▶ **Excerpted data**
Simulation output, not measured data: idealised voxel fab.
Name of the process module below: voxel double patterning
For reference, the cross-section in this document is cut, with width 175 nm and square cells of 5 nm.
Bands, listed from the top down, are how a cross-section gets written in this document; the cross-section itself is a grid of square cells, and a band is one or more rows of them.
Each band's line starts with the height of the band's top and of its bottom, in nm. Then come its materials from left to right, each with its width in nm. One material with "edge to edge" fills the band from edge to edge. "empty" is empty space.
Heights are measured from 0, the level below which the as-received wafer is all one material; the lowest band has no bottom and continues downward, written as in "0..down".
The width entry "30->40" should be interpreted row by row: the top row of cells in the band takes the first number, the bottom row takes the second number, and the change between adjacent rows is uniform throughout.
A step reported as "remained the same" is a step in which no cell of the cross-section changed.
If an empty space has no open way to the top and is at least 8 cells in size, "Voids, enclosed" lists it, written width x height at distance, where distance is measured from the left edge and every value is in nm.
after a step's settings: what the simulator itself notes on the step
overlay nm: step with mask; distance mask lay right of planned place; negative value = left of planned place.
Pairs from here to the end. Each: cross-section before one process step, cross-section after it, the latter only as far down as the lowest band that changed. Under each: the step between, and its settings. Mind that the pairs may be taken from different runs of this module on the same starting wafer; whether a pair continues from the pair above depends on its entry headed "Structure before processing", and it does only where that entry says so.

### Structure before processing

▶ **Exercise**
Above are the entries. Quote exactly the lines from the one bearing "Each band's line" through the one bearing "Heights are measured".

▶ **Exercise output**
Each band's line starts with the height of the band's top and of its bottom, in nm. Then come its materials from left to right, each with its width in nm. One material with "edge to edge" fills the band from edge to edge. "empty" is empty space.
Heights are measured from 0, the level below which the as-received wafer is all one material; the lowest band has no bottom and continues downward, written as in "0..down".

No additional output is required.